_ _ _

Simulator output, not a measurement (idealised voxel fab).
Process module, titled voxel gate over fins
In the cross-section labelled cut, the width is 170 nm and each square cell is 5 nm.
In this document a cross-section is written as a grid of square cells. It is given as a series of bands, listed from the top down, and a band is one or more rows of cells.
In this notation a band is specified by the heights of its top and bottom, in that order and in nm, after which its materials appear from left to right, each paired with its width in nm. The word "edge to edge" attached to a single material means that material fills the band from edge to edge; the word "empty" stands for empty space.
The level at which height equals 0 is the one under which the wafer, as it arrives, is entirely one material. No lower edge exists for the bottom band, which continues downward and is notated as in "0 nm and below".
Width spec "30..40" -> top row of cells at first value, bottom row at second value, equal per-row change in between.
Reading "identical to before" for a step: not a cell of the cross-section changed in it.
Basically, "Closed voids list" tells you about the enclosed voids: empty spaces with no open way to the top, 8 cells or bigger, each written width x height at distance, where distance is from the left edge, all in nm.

_ _ _

> **Work item**:
All lines from the opening of the listing above through the line that contains "The level at" should be given again exactly, and nothing more.

> **Problem solution**:
Simulator output, not a measurement (idealised voxel fab).
Process module, titled voxel gate over fins
In the cross-section labelled cut, the width is 170 nm and each square cell is 5 nm.
In this document a cross-section is written as a grid of square cells. It is given as a series of bands, listed from the top down, and a band is one or more rows of cells.
In this notation a band is specified by the heights of its top and bottom, in that order and in nm, after which its materials appear from left to right, each paired with its width in nm. The word "edge to edge" attached to a single material means that material fills the band from edge to edge; the word "empty" stands for empty space.
The level at which height equals 0 is the one under which the wafer, as it arrives, is entirely one material. No lower edge exists for the bottom band, which continues downward and is notated as in "0 nm and below".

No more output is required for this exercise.